**TASK ITEM**
From the first entry to the last, repeat the listing exactly.

**INFORMATION PROVIDED**
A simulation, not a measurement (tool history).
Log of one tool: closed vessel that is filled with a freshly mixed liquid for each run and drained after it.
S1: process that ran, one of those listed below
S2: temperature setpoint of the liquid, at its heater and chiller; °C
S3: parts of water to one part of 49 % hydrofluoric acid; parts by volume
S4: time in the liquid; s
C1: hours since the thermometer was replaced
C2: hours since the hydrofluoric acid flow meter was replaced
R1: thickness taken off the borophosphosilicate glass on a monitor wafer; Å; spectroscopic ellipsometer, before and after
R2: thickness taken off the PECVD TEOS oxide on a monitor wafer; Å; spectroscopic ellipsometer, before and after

**TASK RESULT**
A simulation, not a measurement (tool history).
Log of one tool: closed vessel that is filled with a freshly mixed liquid for each run and drained after it.
S1: process that ran, one of those listed below
S2: temperature setpoint of the liquid, at its heater and chiller; °C
S3: parts of water to one part of 49 % hydrofluoric acid; parts by volume
S4: time in the liquid; s
C1: hours since the thermometer was replaced
C2: hours since the hydrofluoric acid flow meter was replaced
R1: thickness taken off the borophosphosilicate glass on a monitor wafer; Å; spectroscopic ellipsometer, before and after
R2: thickness taken off the PECVD TEOS oxide on a monitor wafer; Å; spectroscopic ellipsometer, before and after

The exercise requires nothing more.